* [Work request]: Reproduce exactly, and only, the lines running from the start of the entries below to the line containing "fault: Ti gains 11.5 (new film)".

[Start of Attachment]

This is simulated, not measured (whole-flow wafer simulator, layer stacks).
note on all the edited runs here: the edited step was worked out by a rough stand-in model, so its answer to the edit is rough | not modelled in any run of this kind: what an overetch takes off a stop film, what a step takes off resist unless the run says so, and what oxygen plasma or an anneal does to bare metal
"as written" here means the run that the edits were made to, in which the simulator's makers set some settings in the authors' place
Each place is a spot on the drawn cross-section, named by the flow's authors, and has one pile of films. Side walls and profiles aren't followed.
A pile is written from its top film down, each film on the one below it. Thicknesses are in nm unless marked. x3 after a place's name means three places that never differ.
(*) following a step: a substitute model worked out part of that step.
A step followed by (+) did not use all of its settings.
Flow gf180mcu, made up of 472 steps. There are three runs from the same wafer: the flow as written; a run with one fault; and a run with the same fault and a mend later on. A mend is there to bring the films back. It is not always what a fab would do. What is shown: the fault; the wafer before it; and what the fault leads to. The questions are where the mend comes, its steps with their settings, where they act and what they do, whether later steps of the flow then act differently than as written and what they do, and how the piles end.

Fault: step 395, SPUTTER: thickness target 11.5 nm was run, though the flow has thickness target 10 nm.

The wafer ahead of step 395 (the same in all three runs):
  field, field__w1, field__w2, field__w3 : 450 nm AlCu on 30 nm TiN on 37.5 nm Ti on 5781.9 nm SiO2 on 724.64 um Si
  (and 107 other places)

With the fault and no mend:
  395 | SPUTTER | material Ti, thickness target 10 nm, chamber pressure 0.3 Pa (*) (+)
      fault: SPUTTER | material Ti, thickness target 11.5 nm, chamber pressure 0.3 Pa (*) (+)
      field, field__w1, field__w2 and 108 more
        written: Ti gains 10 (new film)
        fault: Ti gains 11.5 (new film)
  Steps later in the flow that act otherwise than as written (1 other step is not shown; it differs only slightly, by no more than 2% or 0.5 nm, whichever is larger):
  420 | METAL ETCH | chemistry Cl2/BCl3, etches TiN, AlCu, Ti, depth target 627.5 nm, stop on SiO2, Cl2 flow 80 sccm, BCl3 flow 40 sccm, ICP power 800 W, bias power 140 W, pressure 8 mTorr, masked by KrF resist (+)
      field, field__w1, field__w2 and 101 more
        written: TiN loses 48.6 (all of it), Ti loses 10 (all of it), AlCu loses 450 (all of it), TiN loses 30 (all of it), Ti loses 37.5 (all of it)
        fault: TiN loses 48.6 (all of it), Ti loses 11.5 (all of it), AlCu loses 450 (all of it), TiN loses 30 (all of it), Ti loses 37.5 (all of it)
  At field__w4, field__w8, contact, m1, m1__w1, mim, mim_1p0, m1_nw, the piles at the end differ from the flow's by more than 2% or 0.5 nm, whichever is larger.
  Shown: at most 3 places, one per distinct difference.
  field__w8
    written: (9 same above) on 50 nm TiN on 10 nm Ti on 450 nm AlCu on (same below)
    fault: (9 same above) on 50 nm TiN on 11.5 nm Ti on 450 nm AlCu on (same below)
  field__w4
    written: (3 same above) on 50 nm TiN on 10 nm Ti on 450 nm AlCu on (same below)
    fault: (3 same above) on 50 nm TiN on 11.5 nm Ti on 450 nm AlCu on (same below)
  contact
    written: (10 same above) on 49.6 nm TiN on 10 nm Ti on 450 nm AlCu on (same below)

[End of Attachment]

* [Result]:
This is simulated, not measured (whole-flow wafer simulator, layer stacks).
note on all the edited runs here: the edited step was worked out by a rough stand-in model, so its answer to the edit is rough | not modelled in any run of this kind: what an overetch takes off a stop film, what a step takes off resist unless the run says so, and what oxygen plasma or an anneal does to bare metal
"as written" here means the run that the edits were made to, in which the simulator's makers set some settings in the authors' place
Each place is a spot on the drawn cross-section, named by the flow's authors, and has one pile of films. Side walls and profiles aren't followed.
A pile is written from its top film down, each film on the one below it. Thicknesses are in nm unless marked. x3 after a place's name means three places that never differ.
(*) following a step: a substitute model worked out part of that step.
A step followed by (+) did not use all of its settings.
Flow gf180mcu, made up of 472 steps. There are three runs from the same wafer: the flow as written; a run with one fault; and a run with the same fault and a mend later on. A mend is there to bring the films back. It is not always what a fab would do. What is shown: the fault; the wafer before it; and what the fault leads to. The questions are where the mend comes, its steps with their settings, where they act and what they do, whether later steps of the flow then act differently than as written and what they do, and how the piles end.

Fault: step 395, SPUTTER: thickness target 11.5 nm was run, though the flow has thickness target 10 nm.

The wafer ahead of step 395 (the same in all three runs):
  field, field__w1, field__w2, field__w3 : 450 nm AlCu on 30 nm TiN on 37.5 nm Ti on 5781.9 nm SiO2 on 724.64 um Si
  (and 107 other places)

With the fault and no mend:
  395 | SPUTTER | material Ti, thickness target 10 nm, chamber pressure 0.3 Pa (*) (+)
      fault: SPUTTER | material Ti, thickness target 11.5 nm, chamber pressure 0.3 Pa (*) (+)
      field, field__w1, field__w2 and 108 more
        written: Ti gains 10 (new film)
        fault: Ti gains 11.5 (new film)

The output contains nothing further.